- - -

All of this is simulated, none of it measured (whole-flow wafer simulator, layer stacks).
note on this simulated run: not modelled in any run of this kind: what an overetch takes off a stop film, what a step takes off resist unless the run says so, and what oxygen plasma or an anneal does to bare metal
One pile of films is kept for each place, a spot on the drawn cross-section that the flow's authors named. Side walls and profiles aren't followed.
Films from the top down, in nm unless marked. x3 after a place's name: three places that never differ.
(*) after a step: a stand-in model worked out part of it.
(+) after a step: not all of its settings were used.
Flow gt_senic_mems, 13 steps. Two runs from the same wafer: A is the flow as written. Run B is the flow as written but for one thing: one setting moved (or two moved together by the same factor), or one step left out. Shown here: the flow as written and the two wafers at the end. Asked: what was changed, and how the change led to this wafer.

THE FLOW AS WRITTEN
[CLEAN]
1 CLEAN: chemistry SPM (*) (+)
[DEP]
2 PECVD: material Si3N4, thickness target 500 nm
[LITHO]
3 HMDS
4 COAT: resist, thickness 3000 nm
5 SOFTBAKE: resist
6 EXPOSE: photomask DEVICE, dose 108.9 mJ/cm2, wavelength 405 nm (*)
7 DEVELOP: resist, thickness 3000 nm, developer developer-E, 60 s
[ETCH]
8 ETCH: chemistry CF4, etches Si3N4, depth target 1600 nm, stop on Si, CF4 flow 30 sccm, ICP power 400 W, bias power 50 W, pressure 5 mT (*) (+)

- - -

ASSIGNED TASK –
From the entries above, extract only the lines running from the one containing "Films from the" through the one containing "(+) after a", inclusive.

EXERCISE OUTPUT –
Films from the top down, in nm unless marked. x3 after a place's name: three places that never differ.
(*) after a step: a stand-in model worked out part of it.
(+) after a step: not all of its settings were used.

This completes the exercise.